◆ Work instruction ◆
Reproduce the records exactly, beginning with their first line and ending with the line that contains "Displayed cross-section: cut, width", and output nothing more.

◆ Data supplied ◆
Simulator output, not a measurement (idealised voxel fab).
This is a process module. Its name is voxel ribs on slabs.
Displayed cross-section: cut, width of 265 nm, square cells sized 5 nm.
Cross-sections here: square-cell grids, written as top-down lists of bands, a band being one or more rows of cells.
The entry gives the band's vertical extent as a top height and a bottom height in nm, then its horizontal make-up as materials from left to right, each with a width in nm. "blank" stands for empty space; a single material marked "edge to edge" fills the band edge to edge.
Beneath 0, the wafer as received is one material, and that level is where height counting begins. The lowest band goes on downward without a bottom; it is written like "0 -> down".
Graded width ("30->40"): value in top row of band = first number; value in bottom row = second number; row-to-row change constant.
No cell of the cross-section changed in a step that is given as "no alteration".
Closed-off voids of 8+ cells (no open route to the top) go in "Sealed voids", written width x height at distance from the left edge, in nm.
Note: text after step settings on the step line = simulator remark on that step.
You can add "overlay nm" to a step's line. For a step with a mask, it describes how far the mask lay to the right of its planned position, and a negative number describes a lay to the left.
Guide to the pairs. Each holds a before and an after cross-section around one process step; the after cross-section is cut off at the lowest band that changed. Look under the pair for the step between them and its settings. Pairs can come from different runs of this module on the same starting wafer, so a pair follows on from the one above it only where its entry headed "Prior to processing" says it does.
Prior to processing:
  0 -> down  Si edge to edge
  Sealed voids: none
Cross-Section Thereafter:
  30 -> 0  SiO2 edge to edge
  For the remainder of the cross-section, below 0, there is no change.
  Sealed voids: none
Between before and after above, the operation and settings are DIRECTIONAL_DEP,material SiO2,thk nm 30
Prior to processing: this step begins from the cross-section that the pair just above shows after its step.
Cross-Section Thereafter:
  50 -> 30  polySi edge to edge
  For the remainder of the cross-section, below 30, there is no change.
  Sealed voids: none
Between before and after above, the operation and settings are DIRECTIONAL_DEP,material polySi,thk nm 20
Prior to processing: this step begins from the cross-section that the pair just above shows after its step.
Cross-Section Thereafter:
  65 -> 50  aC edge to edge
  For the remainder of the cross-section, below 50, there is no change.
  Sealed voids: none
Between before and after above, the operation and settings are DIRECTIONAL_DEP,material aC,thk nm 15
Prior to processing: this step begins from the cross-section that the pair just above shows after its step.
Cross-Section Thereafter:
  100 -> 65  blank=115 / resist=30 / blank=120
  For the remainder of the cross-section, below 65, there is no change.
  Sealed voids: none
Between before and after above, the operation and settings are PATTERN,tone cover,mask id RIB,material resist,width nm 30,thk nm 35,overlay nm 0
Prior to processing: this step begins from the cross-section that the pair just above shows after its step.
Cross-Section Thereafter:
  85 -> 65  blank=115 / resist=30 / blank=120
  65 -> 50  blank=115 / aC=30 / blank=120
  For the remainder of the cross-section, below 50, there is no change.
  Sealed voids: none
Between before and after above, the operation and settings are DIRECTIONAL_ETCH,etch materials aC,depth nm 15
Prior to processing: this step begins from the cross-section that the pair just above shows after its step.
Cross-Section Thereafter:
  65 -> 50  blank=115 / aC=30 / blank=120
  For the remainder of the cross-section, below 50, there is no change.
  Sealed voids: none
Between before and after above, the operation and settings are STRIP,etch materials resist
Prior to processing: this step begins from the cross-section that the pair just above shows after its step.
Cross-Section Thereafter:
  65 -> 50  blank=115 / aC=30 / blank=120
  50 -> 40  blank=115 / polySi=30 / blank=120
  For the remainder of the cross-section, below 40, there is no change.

◆ Response box ◆
Simulator output, not a measurement (idealised voxel fab).
This is a process module. Its name is voxel ribs on slabs.
Displayed cross-section: cut, width of 265 nm, square cells sized 5 nm.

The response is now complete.